_DATA FOR REVIEW_
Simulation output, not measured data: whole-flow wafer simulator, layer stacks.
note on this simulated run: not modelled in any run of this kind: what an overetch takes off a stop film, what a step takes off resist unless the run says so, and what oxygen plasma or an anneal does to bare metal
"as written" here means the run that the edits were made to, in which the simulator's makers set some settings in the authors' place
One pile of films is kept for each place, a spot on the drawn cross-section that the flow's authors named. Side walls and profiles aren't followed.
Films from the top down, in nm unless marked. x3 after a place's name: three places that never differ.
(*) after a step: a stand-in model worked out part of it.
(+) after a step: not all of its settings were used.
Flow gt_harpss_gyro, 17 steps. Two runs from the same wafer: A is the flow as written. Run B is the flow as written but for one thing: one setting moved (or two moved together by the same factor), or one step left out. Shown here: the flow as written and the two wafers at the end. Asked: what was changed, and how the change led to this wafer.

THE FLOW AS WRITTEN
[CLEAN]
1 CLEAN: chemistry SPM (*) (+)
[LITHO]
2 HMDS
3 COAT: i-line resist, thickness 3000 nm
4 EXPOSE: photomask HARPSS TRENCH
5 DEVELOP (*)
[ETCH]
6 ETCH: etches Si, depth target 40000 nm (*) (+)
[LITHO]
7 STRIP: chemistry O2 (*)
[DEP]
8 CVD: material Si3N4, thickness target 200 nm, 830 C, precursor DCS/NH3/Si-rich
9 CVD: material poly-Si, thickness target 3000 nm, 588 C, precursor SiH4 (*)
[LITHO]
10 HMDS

_WORK ITEM_
Copy back the listing above exactly, but only from the line with "note on this" through the line with "(+) after a", both ends included.

_TASK RESPONSE_
note on this simulated run: not modelled in any run of this kind: what an overetch takes off a stop film, what a step takes off resist unless the run says so, and what oxygen plasma or an anneal does to bare metal
"as written" here means the run that the edits were made to, in which the simulator's makers set some settings in the authors' place
One pile of films is kept for each place, a spot on the drawn cross-section that the flow's authors named. Side walls and profiles aren't followed.
Films from the top down, in nm unless marked. x3 after a place's name: three places that never differ.
(*) after a step: a stand-in model worked out part of it.
(+) after a step: not all of its settings were used.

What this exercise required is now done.